### WORK TASK
Of the entries below, return only those lines from the line with "Simulated SEM image,21.6 nm,5540 nm" to the line with "Finding: 11.1 px", exactly, both included.

### RECORD SET

>>>

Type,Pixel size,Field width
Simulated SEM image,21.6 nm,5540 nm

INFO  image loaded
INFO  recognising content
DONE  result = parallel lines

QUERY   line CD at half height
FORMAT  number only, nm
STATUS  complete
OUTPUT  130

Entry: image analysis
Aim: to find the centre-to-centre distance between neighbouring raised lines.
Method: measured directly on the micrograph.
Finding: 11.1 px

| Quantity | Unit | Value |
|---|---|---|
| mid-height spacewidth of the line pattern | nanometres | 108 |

<<<

### REPLY
Simulated SEM image,21.6 nm,5540 nm

INFO  image loaded
INFO  recognising content
DONE  result = parallel lines

QUERY   line CD at half height
FORMAT  number only, nm
STATUS  complete
OUTPUT  130

Entry: image analysis
Aim: to find the centre-to-centre distance between neighbouring raised lines.
Method: measured directly on the micrograph.
Finding: 11.1 px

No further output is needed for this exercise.